*** Block opens ***
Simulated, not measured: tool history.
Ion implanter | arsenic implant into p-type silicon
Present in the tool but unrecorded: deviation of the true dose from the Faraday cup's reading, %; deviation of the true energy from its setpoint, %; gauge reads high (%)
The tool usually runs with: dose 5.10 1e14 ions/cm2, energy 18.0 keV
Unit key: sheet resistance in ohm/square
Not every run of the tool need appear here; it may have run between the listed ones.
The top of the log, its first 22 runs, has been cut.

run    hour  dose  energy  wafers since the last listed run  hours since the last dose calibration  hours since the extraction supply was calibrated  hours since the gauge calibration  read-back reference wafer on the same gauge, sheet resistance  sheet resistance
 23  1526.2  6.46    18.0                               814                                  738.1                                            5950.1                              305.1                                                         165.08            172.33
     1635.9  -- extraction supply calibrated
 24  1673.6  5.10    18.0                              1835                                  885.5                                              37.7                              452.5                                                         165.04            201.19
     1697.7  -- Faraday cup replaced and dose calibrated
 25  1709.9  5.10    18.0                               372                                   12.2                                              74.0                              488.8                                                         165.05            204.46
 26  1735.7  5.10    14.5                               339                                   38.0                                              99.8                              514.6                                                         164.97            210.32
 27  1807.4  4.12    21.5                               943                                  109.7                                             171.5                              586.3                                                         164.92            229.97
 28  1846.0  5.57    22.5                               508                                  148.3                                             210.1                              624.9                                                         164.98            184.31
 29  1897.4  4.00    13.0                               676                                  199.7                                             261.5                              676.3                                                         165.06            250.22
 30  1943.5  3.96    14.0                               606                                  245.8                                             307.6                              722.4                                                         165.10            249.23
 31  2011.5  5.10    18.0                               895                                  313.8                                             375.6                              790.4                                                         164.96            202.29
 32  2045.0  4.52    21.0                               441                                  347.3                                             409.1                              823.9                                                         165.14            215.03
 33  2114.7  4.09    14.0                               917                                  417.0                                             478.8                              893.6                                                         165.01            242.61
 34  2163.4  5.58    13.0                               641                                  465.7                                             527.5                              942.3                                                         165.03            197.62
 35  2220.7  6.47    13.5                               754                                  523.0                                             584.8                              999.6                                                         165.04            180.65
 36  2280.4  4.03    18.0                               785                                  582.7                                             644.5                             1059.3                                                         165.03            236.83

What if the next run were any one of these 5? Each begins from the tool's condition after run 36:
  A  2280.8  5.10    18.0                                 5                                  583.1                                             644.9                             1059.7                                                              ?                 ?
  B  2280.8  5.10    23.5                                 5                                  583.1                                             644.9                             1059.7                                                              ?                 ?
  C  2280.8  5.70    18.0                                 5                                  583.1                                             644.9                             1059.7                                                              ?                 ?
*** Block closes ***

**Work order:** In the listing above, find the line containing "The top of the" and the line containing "extraction supply calibrated", then repeat those two lines and everything between them exactly.

**Response area:**
The top of the log, its first 22 runs, has been cut.

run    hour  dose  energy  wafers since the last listed run  hours since the last dose calibration  hours since the extraction supply was calibrated  hours since the gauge calibration  read-back reference wafer on the same gauge, sheet resistance  sheet resistance
 23  1526.2  6.46    18.0                               814                                  738.1                                            5950.1                              305.1                                                         165.08            172.33
     1635.9  -- extraction supply calibrated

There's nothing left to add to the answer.